- _Work request_: In the listing below, write out exactly each line from the first through the one containing "2 desks looking".

==== Data for review
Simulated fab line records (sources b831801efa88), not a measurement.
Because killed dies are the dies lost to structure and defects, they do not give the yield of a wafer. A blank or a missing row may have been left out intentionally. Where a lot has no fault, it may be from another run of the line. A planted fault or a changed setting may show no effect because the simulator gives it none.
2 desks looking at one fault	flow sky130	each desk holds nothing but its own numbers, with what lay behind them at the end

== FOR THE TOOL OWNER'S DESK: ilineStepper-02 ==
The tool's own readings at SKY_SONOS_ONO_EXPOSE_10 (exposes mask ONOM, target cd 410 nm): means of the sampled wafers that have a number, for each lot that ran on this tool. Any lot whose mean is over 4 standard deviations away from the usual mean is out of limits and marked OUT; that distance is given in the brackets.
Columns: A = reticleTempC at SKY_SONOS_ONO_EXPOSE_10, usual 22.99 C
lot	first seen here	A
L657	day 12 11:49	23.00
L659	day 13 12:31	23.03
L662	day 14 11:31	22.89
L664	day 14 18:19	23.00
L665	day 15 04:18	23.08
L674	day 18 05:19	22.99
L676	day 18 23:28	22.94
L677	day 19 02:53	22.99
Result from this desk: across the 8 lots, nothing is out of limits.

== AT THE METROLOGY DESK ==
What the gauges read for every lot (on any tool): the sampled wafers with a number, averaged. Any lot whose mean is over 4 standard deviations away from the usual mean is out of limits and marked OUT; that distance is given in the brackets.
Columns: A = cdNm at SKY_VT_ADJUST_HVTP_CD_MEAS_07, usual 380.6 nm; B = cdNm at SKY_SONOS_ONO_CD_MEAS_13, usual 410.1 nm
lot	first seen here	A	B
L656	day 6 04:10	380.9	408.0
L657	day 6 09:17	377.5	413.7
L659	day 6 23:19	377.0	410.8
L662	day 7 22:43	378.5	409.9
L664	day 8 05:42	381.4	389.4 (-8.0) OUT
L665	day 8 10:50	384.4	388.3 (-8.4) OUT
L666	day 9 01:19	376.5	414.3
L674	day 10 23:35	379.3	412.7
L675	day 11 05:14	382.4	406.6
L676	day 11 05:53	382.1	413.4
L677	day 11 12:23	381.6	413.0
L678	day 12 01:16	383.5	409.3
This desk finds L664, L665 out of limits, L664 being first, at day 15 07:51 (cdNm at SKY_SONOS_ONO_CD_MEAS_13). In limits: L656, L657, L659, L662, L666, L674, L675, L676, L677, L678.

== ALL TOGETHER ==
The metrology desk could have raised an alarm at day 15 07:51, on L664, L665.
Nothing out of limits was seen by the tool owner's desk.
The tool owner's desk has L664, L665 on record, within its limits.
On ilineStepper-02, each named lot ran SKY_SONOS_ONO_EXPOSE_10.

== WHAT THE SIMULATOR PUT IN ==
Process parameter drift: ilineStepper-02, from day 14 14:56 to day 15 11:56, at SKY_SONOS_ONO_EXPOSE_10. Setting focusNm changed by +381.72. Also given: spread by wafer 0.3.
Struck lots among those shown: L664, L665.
========

- _Reply_:
Simulated fab line records (sources b831801efa88), not a measurement.
Because killed dies are the dies lost to structure and defects, they do not give the yield of a wafer. A blank or a missing row may have been left out intentionally. Where a lot has no fault, it may be from another run of the line. A planted fault or a changed setting may show no effect because the simulator gives it none.
2 desks looking at one fault	flow sky130	each desk holds nothing but its own numbers, with what lay behind them at the end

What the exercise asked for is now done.